☆ ☆ ☆ ☆ ☆

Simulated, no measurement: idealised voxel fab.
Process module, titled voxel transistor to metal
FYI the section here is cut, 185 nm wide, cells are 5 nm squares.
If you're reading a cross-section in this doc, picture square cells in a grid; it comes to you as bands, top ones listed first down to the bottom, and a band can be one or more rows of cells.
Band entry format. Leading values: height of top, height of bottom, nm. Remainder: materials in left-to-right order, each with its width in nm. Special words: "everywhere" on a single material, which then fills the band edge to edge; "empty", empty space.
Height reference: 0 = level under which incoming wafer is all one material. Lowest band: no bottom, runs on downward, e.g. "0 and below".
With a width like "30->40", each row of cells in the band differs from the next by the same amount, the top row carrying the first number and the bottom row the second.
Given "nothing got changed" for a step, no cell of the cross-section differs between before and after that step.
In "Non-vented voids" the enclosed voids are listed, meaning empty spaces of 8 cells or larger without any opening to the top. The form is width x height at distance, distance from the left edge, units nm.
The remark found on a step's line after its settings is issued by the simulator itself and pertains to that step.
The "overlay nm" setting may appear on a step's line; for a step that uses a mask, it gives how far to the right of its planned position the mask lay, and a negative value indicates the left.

☆ ☆ ☆ ☆ ☆

WORK ORDER » What do the records say? Quote them all exactly.

WORKED SOLUTION »
Simulated, no measurement: idealised voxel fab.
Process module, titled voxel transistor to metal
FYI the section here is cut, 185 nm wide, cells are 5 nm squares.
If you're reading a cross-section in this doc, picture square cells in a grid; it comes to you as bands, top ones listed first down to the bottom, and a band can be one or more rows of cells.
Band entry format. Leading values: height of top, height of bottom, nm. Remainder: materials in left-to-right order, each with its width in nm. Special words: "everywhere" on a single material, which then fills the band edge to edge; "empty", empty space.
Height reference: 0 = level under which incoming wafer is all one material. Lowest band: no bottom, runs on downward, e.g. "0 and below".
With a width like "30->40", each row of cells in the band differs from the next by the same amount, the top row carrying the first number and the bottom row the second.
Given "nothing got changed" for a step, no cell of the cross-section differs between before and after that step.
In "Non-vented voids" the enclosed voids are listed, meaning empty spaces of 8 cells or larger without any opening to the top. The form is width x height at distance, distance from the left edge, units nm.
The remark found on a step's line after its settings is issued by the simulator itself and pertains to that step.
The "overlay nm" setting may appear on a step's line; for a step that uses a mask, it gives how far to the right of its planned position the mask lay, and a negative value indicates the left.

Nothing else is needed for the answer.